* _WORK REQUEST_
In the listing below, find the line that contains "Closed empty spaces" and the line that contains "overlay nm: how". Quote both and every line between them, exactly, and nothing more.

* _RECORD EXCERPTS_
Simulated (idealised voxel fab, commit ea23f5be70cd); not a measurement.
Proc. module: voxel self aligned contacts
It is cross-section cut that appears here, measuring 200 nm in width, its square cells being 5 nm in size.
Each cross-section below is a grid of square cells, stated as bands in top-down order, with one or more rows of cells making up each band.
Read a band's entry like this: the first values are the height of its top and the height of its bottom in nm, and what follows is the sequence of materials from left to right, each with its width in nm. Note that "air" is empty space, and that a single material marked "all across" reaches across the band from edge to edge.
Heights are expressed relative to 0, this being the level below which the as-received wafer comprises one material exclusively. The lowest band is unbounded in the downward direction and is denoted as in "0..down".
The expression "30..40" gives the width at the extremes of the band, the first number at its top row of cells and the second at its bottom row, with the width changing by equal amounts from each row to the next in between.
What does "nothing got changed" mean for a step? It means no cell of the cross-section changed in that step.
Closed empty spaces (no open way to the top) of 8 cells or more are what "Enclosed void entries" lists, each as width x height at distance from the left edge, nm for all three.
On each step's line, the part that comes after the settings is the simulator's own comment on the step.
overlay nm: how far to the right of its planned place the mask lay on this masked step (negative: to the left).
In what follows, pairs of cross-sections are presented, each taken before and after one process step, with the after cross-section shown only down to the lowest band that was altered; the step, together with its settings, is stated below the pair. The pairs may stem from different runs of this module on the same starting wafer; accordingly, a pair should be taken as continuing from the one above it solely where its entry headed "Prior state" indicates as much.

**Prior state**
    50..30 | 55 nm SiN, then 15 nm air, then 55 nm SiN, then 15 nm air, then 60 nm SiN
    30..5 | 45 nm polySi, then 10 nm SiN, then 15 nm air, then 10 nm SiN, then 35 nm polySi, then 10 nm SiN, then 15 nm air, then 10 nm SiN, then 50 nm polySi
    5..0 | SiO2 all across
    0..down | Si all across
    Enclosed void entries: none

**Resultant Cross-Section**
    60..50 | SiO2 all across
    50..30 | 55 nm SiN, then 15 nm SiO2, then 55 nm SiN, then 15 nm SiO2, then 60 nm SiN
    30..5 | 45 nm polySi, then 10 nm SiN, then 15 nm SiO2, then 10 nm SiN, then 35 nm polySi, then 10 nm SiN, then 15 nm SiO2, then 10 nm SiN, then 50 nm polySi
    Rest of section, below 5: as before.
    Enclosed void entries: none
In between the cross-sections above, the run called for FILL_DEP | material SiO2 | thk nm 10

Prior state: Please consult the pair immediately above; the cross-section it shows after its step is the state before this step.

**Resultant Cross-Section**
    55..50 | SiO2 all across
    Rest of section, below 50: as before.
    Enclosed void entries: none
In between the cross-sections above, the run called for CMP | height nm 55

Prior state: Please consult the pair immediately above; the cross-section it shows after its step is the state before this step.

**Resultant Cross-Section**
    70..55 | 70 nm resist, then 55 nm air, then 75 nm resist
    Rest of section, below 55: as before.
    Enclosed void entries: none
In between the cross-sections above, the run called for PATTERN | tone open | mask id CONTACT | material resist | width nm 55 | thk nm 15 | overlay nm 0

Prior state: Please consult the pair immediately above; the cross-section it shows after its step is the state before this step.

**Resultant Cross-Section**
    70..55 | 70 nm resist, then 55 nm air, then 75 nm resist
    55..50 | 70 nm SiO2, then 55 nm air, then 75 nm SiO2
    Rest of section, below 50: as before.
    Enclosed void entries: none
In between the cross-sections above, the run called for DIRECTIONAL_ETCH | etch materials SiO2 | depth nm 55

* _RESPONSE_
Closed empty spaces (no open way to the top) of 8 cells or more are what "Enclosed void entries" lists, each as width x height at distance from the left edge, nm for all three.
On each step's line, the part that comes after the settings is the simulator's own comment on the step.
overlay nm: how far to the right of its planned place the mask lay on this masked step (negative: to the left).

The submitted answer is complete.